*Requirement*: Your task is to repeat the entries exactly from their first line through the line with "Area: the image, cut", and to stop there.

*Extracted data*:

------------------------------------------------------------

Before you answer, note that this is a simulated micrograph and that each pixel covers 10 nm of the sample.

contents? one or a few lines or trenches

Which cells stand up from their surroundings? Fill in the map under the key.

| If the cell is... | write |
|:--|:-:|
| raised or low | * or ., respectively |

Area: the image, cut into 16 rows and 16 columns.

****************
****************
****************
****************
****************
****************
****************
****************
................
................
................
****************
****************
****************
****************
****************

------------------------------------------------------------

*Answer box*:
Before you answer, note that this is a simulated micrograph and that each pixel covers 10 nm of the sample.

contents? one or a few lines or trenches

Which cells stand up from their surroundings? Fill in the map under the key.

| If the cell is... | write |
|:--|:-:|
| raised or low | * or ., respectively |

Area: the image, cut into 16 rows and 16 columns.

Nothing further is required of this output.